Assignment.
Set down the listing below again, exactly as written.

Data listing.
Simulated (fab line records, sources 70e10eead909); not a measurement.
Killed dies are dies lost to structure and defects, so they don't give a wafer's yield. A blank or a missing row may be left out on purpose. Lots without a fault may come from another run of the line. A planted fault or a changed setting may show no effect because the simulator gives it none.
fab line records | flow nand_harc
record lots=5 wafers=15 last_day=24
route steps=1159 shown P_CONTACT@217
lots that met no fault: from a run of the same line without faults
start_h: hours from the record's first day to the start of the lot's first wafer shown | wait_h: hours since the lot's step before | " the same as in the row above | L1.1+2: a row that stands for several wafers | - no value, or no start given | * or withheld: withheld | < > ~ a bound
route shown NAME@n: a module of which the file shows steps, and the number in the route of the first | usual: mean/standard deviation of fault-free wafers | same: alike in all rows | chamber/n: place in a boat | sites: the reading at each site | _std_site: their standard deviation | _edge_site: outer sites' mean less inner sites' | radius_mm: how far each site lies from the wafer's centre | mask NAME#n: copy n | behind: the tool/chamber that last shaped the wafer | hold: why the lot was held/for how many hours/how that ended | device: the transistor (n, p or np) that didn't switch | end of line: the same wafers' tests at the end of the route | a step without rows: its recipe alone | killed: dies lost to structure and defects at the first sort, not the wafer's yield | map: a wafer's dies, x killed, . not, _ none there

Response area.
Simulated (fab line records, sources 70e10eead909); not a measurement.
Killed dies are dies lost to structure and defects, so they don't give a wafer's yield. A blank or a missing row may be left out on purpose. Lots without a fault may come from another run of the line. A planted fault or a changed setting may show no effect because the simulator gives it none.
fab line records | flow nand_harc
record lots=5 wafers=15 last_day=24
route steps=1159 shown P_CONTACT@217
lots that met no fault: from a run of the same line without faults
start_h: hours from the record's first day to the start of the lot's first wafer shown | wait_h: hours since the lot's step before | " the same as in the row above | L1.1+2: a row that stands for several wafers | - no value, or no start given | * or withheld: withheld | < > ~ a bound
route shown NAME@n: a module of which the file shows steps, and the number in the route of the first | usual: mean/standard deviation of fault-free wafers | same: alike in all rows | chamber/n: place in a boat | sites: the reading at each site | _std_site: their standard deviation | _edge_site: outer sites' mean less inner sites' | radius_mm: how far each site lies from the wafer's centre | mask NAME#n: copy n | behind: the tool/chamber that last shaped the wafer | hold: why the lot was held/for how many hours/how that ended | device: the transistor (n, p or np) that didn't switch | end of line: the same wafers' tests at the end of the route | a step without rows: its recipe alone | killed: dies lost to structure and defects at the first sort, not the wafer's yield | map: a wafer's dies, x killed, . not, _ none there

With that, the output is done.